★ ★ ★ ★ ★

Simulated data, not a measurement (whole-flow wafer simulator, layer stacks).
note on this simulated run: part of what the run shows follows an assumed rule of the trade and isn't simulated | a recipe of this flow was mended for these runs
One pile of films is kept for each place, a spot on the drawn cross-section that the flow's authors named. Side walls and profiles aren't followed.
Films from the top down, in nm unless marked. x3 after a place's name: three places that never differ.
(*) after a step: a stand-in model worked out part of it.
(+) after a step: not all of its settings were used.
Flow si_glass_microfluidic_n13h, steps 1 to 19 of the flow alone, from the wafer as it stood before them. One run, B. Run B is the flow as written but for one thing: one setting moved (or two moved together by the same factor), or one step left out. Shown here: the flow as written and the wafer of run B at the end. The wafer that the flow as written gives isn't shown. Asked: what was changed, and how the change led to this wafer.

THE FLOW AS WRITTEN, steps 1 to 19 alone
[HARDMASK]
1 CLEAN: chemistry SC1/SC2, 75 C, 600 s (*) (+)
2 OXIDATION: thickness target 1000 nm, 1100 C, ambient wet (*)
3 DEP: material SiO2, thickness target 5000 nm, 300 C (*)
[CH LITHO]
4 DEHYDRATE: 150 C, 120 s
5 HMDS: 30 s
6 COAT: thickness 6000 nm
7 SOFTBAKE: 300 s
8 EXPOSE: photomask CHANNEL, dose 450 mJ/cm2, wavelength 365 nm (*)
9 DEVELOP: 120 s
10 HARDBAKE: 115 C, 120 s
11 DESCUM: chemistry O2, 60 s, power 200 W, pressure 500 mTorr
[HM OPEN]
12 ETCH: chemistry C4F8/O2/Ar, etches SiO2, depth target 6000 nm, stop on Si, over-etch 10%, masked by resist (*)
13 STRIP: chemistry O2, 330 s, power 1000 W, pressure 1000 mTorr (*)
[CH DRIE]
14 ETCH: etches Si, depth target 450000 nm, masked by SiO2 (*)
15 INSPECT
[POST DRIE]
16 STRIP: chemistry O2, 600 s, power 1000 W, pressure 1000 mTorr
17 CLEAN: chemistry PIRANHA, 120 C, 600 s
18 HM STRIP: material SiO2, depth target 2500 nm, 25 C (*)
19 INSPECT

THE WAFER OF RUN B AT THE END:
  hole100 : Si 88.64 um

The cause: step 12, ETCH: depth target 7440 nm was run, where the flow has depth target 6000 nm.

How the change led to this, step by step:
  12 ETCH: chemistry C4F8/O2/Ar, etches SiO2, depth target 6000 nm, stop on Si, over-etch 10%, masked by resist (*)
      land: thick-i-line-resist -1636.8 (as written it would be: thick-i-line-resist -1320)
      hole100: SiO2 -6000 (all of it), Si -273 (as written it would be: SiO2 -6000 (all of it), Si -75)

★ ★ ★ ★ ★

*Action item:*
Repeat the entries verbatim through the line with "note on this".

*Exercise answer:*
Simulated data, not a measurement (whole-flow wafer simulator, layer stacks).
note on this simulated run: part of what the run shows follows an assumed rule of the trade and isn't simulated | a recipe of this flow was mended for these runs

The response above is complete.